■ ASSIGNED TASK:
Which lines run from the start of the data below to the line containing "C3: hours since"? Set them down exactly, with none added.

■ RECORD SET:
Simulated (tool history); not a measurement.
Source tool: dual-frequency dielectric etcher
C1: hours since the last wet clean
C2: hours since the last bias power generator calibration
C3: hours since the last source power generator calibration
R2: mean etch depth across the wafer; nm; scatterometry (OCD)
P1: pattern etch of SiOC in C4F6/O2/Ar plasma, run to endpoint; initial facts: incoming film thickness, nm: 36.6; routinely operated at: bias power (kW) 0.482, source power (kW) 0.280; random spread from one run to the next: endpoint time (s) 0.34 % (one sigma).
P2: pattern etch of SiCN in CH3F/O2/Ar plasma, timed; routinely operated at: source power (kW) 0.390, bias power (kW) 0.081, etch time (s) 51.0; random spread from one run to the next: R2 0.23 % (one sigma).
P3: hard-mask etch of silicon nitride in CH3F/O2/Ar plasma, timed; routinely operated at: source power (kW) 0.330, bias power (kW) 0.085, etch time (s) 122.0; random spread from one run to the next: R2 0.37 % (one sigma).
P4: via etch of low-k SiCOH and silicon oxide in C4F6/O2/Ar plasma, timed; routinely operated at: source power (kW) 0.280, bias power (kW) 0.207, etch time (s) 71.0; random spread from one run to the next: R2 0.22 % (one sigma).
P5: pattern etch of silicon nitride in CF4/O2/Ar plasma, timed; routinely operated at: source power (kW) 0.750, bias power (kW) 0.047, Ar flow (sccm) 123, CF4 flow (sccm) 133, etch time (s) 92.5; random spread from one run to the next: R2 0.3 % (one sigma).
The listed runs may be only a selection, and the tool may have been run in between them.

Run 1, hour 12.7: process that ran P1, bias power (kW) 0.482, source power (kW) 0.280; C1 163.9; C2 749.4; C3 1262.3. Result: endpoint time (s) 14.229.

■ YOUR SOLUTION:
Simulated (tool history); not a measurement.
Source tool: dual-frequency dielectric etcher
C1: hours since the last wet clean
C2: hours since the last bias power generator calibration
C3: hours since the last source power generator calibration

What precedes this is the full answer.